- [Requirement]
All that is asked is a faithful reproduction of the entries.

- [Dataset entries]
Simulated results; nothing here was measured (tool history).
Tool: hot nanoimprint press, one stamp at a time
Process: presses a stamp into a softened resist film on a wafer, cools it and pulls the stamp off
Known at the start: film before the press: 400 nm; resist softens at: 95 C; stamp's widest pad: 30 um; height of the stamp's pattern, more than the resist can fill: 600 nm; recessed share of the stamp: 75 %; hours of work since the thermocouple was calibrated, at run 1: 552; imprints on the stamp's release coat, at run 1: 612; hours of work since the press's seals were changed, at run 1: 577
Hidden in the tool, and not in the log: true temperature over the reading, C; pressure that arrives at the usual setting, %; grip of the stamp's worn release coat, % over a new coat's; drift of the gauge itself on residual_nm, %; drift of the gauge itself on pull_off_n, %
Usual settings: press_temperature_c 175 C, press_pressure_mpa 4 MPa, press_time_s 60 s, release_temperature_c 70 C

- [Reply]
Simulated results; nothing here was measured (tool history).
Tool: hot nanoimprint press, one stamp at a time
Process: presses a stamp into a softened resist film on a wafer, cools it and pulls the stamp off
Known at the start: film before the press: 400 nm; resist softens at: 95 C; stamp's widest pad: 30 um; height of the stamp's pattern, more than the resist can fill: 600 nm; recessed share of the stamp: 75 %; hours of work since the thermocouple was calibrated, at run 1: 552; imprints on the stamp's release coat, at run 1: 612; hours of work since the press's seals were changed, at run 1: 577
Hidden in the tool, and not in the log: true temperature over the reading, C; pressure that arrives at the usual setting, %; grip of the stamp's worn release coat, % over a new coat's; drift of the gauge itself on residual_nm, %; drift of the gauge itself on pull_off_n, %
Usual settings: press_temperature_c 175 C, press_pressure_mpa 4 MPa, press_time_s 60 s, release_temperature_c 70 C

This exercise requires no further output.